Action item:
Start with the first line of the material. Repeat each line exactly through the one that contains "The reading comes from the split's own step.".

Recorded data:
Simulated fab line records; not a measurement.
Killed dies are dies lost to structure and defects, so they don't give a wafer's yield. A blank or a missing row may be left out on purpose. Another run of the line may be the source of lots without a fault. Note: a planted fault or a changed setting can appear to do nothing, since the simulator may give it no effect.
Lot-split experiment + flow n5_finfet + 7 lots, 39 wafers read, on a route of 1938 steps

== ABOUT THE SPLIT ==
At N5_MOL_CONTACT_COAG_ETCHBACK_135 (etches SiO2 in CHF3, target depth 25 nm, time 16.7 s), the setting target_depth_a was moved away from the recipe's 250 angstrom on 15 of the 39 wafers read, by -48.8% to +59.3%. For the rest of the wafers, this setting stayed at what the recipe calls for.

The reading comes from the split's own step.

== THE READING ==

Response:
Simulated fab line records; not a measurement.
Killed dies are dies lost to structure and defects, so they don't give a wafer's yield. A blank or a missing row may be left out on purpose. Another run of the line may be the source of lots without a fault. Note: a planted fault or a changed setting can appear to do nothing, since the simulator may give it no effect.
Lot-split experiment + flow n5_finfet + 7 lots, 39 wafers read, on a route of 1938 steps

== ABOUT THE SPLIT ==
At N5_MOL_CONTACT_COAG_ETCHBACK_135 (etches SiO2 in CHF3, target depth 25 nm, time 16.7 s), the setting target_depth_a was moved away from the recipe's 250 angstrom on 15 of the 39 wafers read, by -48.8% to +59.3%. For the rest of the wafers, this setting stayed at what the recipe calls for.

The reading comes from the split's own step.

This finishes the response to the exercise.